┌──

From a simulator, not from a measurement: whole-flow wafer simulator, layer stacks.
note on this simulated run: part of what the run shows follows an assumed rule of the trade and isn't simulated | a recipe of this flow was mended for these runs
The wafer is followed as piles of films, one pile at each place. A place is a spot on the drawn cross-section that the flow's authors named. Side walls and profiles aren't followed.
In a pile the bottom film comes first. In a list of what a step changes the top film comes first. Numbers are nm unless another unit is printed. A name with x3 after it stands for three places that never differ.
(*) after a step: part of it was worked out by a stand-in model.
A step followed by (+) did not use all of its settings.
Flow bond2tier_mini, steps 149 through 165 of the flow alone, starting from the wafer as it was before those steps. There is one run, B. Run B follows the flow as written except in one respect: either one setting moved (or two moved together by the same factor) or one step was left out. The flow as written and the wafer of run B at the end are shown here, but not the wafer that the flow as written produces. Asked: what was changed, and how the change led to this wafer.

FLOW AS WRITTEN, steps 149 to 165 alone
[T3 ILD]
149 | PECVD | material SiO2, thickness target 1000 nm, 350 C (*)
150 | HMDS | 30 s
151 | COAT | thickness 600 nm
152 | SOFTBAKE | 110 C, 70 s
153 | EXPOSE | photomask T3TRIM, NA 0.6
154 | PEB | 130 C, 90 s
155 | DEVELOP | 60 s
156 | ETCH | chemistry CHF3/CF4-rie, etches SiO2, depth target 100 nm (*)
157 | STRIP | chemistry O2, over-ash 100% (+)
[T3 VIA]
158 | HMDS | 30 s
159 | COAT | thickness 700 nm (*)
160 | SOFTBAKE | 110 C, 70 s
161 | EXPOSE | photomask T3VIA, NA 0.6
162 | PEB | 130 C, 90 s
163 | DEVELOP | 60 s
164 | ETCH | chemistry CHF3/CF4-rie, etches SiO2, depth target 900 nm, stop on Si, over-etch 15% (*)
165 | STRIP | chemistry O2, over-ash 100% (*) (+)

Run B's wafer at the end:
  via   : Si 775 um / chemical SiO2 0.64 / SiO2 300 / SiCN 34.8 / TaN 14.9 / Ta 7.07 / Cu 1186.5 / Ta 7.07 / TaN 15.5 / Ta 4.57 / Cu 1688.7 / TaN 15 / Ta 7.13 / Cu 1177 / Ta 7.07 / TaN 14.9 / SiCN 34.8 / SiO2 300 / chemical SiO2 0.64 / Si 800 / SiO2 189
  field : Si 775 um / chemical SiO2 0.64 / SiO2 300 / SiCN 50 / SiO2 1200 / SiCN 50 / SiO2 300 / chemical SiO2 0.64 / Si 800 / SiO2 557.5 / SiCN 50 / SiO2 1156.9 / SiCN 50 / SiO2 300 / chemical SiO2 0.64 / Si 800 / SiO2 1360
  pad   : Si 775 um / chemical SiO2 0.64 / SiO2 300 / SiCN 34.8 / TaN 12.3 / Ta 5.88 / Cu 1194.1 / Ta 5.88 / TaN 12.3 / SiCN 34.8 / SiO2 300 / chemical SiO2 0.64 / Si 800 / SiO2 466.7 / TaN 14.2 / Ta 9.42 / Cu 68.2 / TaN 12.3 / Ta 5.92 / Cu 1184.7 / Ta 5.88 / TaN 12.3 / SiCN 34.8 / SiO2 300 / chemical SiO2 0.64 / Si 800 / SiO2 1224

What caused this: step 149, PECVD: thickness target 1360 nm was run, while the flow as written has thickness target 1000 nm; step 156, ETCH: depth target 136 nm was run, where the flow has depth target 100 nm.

└──

Required action
Give only the lines from the one holding "Run B's wafer" through the one holding "800 / SiO2 1224", each restated exactly as it appears above.

Result
Run B's wafer at the end:
  via   : Si 775 um / chemical SiO2 0.64 / SiO2 300 / SiCN 34.8 / TaN 14.9 / Ta 7.07 / Cu 1186.5 / Ta 7.07 / TaN 15.5 / Ta 4.57 / Cu 1688.7 / TaN 15 / Ta 7.13 / Cu 1177 / Ta 7.07 / TaN 14.9 / SiCN 34.8 / SiO2 300 / chemical SiO2 0.64 / Si 800 / SiO2 189
  field : Si 775 um / chemical SiO2 0.64 / SiO2 300 / SiCN 50 / SiO2 1200 / SiCN 50 / SiO2 300 / chemical SiO2 0.64 / Si 800 / SiO2 557.5 / SiCN 50 / SiO2 1156.9 / SiCN 50 / SiO2 300 / chemical SiO2 0.64 / Si 800 / SiO2 1360
  pad   : Si 775 um / chemical SiO2 0.64 / SiO2 300 / SiCN 34.8 / TaN 12.3 / Ta 5.88 / Cu 1194.1 / Ta 5.88 / TaN 12.3 / SiCN 34.8 / SiO2 300 / chemical SiO2 0.64 / Si 800 / SiO2 466.7 / TaN 14.2 / Ta 9.42 / Cu 68.2 / TaN 12.3 / Ta 5.92 / Cu 1184.7 / Ta 5.88 / TaN 12.3 / SiCN 34.8 / SiO2 300 / chemical SiO2 0.64 / Si 800 / SiO2 1224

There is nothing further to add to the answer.